Material provided:
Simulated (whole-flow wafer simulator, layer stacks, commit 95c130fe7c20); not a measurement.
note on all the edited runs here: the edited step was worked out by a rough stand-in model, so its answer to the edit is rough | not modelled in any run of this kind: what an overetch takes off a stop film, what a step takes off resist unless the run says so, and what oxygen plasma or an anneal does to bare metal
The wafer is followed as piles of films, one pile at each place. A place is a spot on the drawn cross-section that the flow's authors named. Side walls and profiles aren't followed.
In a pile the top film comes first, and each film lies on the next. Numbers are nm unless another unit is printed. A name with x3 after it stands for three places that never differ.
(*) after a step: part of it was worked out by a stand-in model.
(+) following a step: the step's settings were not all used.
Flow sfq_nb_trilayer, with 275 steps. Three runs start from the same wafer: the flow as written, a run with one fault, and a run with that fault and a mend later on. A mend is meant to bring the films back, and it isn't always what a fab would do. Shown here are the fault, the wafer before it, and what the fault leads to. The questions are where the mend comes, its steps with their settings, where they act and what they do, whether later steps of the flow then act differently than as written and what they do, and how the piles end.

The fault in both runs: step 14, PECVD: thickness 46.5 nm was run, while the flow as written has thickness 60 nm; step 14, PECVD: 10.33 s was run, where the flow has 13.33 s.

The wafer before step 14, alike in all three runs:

Exercise:
Restate word for word only the lines above from the line containing "Flow sfq_nb_trilayer, with" to the line containing "The fault in", both of them included.

Task answer:
Flow sfq_nb_trilayer, with 275 steps. Three runs start from the same wafer: the flow as written, a run with one fault, and a run with that fault and a mend later on. A mend is meant to bring the films back, and it isn't always what a fab would do. Shown here are the fault, the wafer before it, and what the fault leads to. The questions are where the mend comes, its steps with their settings, where they act and what they do, whether later steps of the flow then act differently than as written and what they do, and how the piles end.

The fault in both runs: step 14, PECVD: thickness 46.5 nm was run, while the flow as written has thickness 60 nm; step 14, PECVD: 10.33 s was run, where the flow has 13.33 s.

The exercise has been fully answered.